* ASSIGNED TASK:
Extract from the entries below, exactly as given, only the lines from the line containing "route steps=602 shown" to the line containing "start-h: start of", both lines included.

* GIVEN ENTRIES:
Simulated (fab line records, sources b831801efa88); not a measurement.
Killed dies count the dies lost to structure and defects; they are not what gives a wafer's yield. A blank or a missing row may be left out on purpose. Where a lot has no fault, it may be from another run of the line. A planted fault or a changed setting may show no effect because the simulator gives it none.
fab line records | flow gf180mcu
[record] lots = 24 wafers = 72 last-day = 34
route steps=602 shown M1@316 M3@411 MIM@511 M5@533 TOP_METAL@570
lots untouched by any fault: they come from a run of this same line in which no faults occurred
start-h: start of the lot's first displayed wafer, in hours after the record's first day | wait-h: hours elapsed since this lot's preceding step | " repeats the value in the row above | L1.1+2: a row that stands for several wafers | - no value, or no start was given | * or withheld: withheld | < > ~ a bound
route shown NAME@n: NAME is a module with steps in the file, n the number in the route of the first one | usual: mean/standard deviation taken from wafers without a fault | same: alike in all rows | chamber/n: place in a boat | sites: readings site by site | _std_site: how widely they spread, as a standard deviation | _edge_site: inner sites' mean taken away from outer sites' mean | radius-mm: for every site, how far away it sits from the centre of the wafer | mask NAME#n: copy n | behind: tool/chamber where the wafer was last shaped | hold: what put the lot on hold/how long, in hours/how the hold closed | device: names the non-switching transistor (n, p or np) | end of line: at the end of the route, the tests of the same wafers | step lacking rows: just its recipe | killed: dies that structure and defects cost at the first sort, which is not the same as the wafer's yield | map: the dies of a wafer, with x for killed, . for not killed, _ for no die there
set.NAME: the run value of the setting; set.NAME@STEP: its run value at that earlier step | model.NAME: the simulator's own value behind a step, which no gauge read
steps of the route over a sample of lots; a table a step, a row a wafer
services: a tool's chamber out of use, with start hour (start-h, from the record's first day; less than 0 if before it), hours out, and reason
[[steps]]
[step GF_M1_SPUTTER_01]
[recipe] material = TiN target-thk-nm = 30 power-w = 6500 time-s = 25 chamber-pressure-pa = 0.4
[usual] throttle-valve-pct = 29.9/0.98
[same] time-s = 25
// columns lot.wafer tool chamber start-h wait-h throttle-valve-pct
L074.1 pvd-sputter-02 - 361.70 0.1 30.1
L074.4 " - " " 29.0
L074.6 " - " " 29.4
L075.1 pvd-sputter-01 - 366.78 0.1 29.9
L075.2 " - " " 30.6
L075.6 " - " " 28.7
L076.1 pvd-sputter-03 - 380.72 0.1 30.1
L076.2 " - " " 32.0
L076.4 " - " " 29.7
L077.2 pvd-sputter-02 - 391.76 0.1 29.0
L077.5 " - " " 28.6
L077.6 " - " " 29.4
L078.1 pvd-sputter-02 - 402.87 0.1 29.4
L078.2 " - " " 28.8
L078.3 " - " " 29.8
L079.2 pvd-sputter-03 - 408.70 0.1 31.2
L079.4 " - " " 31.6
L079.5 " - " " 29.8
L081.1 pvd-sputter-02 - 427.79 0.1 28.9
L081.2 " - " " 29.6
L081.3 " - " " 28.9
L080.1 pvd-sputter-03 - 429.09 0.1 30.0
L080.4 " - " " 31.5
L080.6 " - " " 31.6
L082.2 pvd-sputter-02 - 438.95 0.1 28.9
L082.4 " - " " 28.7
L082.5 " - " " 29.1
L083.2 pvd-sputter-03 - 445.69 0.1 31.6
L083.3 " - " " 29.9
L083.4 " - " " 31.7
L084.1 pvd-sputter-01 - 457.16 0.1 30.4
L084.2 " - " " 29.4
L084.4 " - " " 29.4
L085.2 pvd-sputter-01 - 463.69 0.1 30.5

* EXERCISE ANSWER:
route steps=602 shown M1@316 M3@411 MIM@511 M5@533 TOP_METAL@570
lots untouched by any fault: they come from a run of this same line in which no faults occurred
start-h: start of the lot's first displayed wafer, in hours after the record's first day | wait-h: hours elapsed since this lot's preceding step | " repeats the value in the row above | L1.1+2: a row that stands for several wafers | - no value, or no start was given | * or withheld: withheld | < > ~ a bound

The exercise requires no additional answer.